## Work instruction
Once you find the line with "process module | voxel self aligned contacts" in the entries below, return exactly every line from it through the line with "This document writes".

(Information)
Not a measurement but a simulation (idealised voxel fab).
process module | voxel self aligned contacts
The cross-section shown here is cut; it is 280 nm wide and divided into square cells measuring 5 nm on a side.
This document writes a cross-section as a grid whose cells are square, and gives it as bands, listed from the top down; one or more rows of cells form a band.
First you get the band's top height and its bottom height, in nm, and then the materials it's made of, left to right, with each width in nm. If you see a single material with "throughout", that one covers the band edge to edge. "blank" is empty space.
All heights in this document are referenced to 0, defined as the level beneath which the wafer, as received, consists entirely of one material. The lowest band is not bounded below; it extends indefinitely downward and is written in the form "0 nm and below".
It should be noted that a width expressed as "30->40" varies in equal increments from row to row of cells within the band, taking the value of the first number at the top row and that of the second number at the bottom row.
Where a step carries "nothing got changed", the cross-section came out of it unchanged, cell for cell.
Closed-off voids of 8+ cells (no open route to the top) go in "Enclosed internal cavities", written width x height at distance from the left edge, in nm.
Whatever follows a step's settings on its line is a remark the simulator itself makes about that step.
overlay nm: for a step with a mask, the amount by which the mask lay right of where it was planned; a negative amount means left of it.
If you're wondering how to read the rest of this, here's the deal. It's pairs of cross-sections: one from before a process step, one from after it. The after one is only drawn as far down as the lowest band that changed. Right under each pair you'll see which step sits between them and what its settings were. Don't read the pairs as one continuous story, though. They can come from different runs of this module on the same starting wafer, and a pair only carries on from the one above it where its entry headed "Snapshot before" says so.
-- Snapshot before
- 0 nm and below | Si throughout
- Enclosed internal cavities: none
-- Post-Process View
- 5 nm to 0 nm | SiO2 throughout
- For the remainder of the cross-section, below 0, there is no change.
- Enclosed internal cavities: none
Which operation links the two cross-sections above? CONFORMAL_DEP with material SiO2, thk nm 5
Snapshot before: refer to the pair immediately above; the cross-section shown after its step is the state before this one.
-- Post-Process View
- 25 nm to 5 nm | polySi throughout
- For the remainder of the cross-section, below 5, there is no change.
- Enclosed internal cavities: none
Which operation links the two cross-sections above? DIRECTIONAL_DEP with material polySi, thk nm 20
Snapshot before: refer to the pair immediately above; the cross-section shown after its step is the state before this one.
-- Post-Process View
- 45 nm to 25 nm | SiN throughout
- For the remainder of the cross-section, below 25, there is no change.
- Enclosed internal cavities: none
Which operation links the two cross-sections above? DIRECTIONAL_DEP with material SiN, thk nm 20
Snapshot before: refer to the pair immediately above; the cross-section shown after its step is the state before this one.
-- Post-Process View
(End Information)

## Written answer
process module | voxel self aligned contacts
The cross-section shown here is cut; it is 280 nm wide and divided into square cells measuring 5 nm on a side.
This document writes a cross-section as a grid whose cells are square, and gives it as bands, listed from the top down; one or more rows of cells form a band.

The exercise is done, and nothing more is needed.